PROVIDED RECORDS START

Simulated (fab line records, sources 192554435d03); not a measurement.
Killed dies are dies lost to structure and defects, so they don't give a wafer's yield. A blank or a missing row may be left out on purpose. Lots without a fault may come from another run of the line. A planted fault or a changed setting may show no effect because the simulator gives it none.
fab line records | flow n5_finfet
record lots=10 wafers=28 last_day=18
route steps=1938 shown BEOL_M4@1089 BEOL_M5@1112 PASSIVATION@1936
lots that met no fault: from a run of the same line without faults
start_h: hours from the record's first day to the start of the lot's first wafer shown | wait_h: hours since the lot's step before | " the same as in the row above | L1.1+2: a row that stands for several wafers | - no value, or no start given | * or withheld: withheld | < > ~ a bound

PROVIDED RECORDS END

## WORK INSTRUCTION
A reply that repeats all the data exactly is required.

## YOUR RESPONSE
Simulated (fab line records, sources 192554435d03); not a measurement.
Killed dies are dies lost to structure and defects, so they don't give a wafer's yield. A blank or a missing row may be left out on purpose. Lots without a fault may come from another run of the line. A planted fault or a changed setting may show no effect because the simulator gives it none.
fab line records | flow n5_finfet
record lots=10 wafers=28 last_day=18
route steps=1938 shown BEOL_M4@1089 BEOL_M5@1112 PASSIVATION@1936
lots that met no fault: from a run of the same line without faults
start_h: hours from the record's first day to the start of the lot's first wafer shown | wait_h: hours since the lot's step before | " the same as in the row above | L1.1+2: a row that stands for several wafers | - no value, or no start given | * or withheld: withheld | < > ~ a bound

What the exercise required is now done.